** Opening Dataset block **

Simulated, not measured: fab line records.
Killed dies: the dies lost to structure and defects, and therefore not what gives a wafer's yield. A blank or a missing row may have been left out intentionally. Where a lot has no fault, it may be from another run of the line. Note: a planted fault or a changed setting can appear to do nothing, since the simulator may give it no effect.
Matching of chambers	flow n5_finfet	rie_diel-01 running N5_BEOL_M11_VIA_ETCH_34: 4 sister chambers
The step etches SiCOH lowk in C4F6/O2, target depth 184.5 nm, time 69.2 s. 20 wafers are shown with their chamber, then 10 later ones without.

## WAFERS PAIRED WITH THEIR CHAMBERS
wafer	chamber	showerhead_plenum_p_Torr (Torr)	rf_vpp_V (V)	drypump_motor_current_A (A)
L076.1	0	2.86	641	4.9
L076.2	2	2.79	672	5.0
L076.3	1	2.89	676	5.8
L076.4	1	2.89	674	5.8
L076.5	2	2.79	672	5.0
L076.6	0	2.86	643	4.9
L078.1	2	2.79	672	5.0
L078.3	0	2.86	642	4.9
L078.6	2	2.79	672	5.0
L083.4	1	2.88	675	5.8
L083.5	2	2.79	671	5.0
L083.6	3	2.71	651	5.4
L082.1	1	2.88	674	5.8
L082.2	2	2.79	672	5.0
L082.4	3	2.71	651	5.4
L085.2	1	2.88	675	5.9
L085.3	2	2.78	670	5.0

** Closing Dataset block **

_Work order_:
Using the entries above, give again exactly the lines from the line holding "4 sister chambers" through the line holding "## WAFERS PAIRED WITH THEIR CHAMBERS". Include both end lines and nothing else.

_Exercise output_:
Matching of chambers	flow n5_finfet	rie_diel-01 running N5_BEOL_M11_VIA_ETCH_34: 4 sister chambers
The step etches SiCOH lowk in C4F6/O2, target depth 184.5 nm, time 69.2 s. 20 wafers are shown with their chamber, then 10 later ones without.

## WAFERS PAIRED WITH THEIR CHAMBERS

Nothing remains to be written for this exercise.